= = = = = = =

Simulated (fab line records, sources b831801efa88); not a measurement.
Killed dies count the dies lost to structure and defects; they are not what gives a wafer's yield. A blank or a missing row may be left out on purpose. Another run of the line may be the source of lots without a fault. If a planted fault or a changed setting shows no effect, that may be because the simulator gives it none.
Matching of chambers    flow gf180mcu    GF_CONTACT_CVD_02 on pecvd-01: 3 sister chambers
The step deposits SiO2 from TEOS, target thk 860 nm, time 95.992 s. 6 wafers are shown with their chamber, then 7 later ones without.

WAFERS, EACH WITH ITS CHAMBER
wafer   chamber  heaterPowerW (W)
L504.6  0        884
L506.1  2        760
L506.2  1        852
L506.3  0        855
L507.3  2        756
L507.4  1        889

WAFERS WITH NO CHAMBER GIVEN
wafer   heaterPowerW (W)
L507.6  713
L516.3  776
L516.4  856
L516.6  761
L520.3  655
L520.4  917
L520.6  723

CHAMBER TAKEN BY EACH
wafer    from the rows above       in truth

= = = = = = =

WORK TASK:
Return, word for word, the lines of the data above from the line with "WAFERS WITH NO CHAMBER GIVEN" through the line with "CHAMBER TAKEN BY EACH", inclusive.

TASK ANSWER:
WAFERS WITH NO CHAMBER GIVEN
wafer   heaterPowerW (W)
L507.6  713
L516.3  776
L516.4  856
L516.6  761
L520.3  655
L520.4  917
L520.6  723

CHAMBER TAKEN BY EACH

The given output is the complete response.